Data section:
►

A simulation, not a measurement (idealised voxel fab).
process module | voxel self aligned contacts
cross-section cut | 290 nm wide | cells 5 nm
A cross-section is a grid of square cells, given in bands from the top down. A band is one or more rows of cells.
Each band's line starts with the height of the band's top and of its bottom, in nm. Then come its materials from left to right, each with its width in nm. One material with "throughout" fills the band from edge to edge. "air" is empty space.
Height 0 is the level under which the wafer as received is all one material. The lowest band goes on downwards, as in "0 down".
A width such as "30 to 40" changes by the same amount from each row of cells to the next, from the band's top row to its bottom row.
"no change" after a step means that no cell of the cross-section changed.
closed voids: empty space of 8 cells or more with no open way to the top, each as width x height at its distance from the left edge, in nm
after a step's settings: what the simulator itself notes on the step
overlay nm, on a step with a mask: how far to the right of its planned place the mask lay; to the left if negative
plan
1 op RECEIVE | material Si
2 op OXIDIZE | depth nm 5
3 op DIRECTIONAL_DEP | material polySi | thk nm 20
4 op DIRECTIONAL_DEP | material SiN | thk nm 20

◄

Work instruction:
Repeat the material in full. Nothing may differ.

Your solution:
A simulation, not a measurement (idealised voxel fab).
process module | voxel self aligned contacts
cross-section cut | 290 nm wide | cells 5 nm
A cross-section is a grid of square cells, given in bands from the top down. A band is one or more rows of cells.
Each band's line starts with the height of the band's top and of its bottom, in nm. Then come its materials from left to right, each with its width in nm. One material with "throughout" fills the band from edge to edge. "air" is empty space.
Height 0 is the level under which the wafer as received is all one material. The lowest band goes on downwards, as in "0 down".
A width such as "30 to 40" changes by the same amount from each row of cells to the next, from the band's top row to its bottom row.
"no change" after a step means that no cell of the cross-section changed.
closed voids: empty space of 8 cells or more with no open way to the top, each as width x height at its distance from the left edge, in nm
after a step's settings: what the simulator itself notes on the step
overlay nm, on a step with a mask: how far to the right of its planned place the mask lay; to the left if negative
plan
1 op RECEIVE | material Si
2 op OXIDIZE | depth nm 5
3 op DIRECTIONAL_DEP | material polySi | thk nm 20
4 op DIRECTIONAL_DEP | material SiN | thk nm 20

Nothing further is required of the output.